• [Assignment] Reproduce the lines of the listing exactly, beginning at the top, until the line with "Report in: nanometres" has been reproduced too.

-- Opening Marker --

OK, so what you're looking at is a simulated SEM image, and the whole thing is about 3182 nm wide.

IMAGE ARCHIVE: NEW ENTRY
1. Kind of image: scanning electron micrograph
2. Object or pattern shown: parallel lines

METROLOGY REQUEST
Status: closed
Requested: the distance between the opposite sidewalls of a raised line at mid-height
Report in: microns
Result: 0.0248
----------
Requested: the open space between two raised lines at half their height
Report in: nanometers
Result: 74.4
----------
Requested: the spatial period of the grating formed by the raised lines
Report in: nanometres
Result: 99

-- Closing Marker --

• [Reply]
OK, so what you're looking at is a simulated SEM image, and the whole thing is about 3182 nm wide.

IMAGE ARCHIVE: NEW ENTRY
1. Kind of image: scanning electron micrograph
2. Object or pattern shown: parallel lines

METROLOGY REQUEST
Status: closed
Requested: the distance between the opposite sidewalls of a raised line at mid-height
Report in: microns
Result: 0.0248
----------
Requested: the open space between two raised lines at half their height
Report in: nanometers
Result: 74.4
----------
Requested: the spatial period of the grating formed by the raised lines
Report in: nanometres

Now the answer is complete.